• • • • • • •

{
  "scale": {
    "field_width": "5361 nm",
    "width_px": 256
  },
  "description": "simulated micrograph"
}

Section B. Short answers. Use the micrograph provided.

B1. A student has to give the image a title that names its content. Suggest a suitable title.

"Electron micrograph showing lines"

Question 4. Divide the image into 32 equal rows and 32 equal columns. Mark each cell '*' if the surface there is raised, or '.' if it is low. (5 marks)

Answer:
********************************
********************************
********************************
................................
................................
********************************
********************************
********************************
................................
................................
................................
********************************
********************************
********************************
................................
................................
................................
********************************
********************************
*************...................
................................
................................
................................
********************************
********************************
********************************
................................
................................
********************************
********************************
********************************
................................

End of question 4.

• • • • • • •

#### WORK INSTRUCTION:
Repeat the data word for word, starting at its first line and stopping after the line that contains "B1. A student".

#### ANSWER SPACE:
{
  "scale": {
    "field_width": "5361 nm",
    "width_px": 256
  },
  "description": "simulated micrograph"
}

Section B. Short answers. Use the micrograph provided.

B1. A student has to give the image a title that names its content. Suggest a suitable title.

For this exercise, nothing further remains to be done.